### Extracted records
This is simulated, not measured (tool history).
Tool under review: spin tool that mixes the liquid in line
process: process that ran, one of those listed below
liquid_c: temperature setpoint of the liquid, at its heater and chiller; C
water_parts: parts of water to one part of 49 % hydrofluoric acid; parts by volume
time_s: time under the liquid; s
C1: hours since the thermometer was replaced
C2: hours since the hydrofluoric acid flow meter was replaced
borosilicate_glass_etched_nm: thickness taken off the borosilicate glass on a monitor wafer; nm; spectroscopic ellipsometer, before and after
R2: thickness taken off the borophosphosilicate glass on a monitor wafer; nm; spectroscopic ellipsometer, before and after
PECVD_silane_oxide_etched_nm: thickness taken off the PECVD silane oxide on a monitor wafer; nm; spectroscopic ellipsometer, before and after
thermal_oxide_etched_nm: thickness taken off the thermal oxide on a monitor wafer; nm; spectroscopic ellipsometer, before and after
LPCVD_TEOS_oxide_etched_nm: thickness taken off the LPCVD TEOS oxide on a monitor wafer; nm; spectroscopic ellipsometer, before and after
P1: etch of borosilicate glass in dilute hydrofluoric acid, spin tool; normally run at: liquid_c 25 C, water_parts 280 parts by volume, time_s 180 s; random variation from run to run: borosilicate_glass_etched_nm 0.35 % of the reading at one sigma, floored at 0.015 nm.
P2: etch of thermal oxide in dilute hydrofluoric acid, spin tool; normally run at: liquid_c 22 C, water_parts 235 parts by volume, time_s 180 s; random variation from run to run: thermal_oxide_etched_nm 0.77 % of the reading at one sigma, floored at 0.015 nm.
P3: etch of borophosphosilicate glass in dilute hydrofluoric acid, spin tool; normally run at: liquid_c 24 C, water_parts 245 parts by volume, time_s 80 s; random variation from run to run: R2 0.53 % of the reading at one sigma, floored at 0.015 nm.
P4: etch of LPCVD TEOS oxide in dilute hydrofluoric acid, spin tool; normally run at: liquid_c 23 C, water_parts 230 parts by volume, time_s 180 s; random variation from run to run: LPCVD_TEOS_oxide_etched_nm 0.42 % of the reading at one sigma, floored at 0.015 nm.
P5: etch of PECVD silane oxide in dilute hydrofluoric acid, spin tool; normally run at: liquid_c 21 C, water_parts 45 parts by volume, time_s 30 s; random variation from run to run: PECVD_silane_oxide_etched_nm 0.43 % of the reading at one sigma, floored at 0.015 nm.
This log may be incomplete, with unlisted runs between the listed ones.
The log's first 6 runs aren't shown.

### Task item
Your answer must be the data above, copied exactly from its first line through the line containing "LPCVD_TEOS_oxide_etched_nm: thickness taken", and nothing more.

### Exercise response
This is simulated, not measured (tool history).
Tool under review: spin tool that mixes the liquid in line
process: process that ran, one of those listed below
liquid_c: temperature setpoint of the liquid, at its heater and chiller; C
water_parts: parts of water to one part of 49 % hydrofluoric acid; parts by volume
time_s: time under the liquid; s
C1: hours since the thermometer was replaced
C2: hours since the hydrofluoric acid flow meter was replaced
borosilicate_glass_etched_nm: thickness taken off the borosilicate glass on a monitor wafer; nm; spectroscopic ellipsometer, before and after
R2: thickness taken off the borophosphosilicate glass on a monitor wafer; nm; spectroscopic ellipsometer, before and after
PECVD_silane_oxide_etched_nm: thickness taken off the PECVD silane oxide on a monitor wafer; nm; spectroscopic ellipsometer, before and after
thermal_oxide_etched_nm: thickness taken off the thermal oxide on a monitor wafer; nm; spectroscopic ellipsometer, before and after
LPCVD_TEOS_oxide_etched_nm: thickness taken off the LPCVD TEOS oxide on a monitor wafer; nm; spectroscopic ellipsometer, before and after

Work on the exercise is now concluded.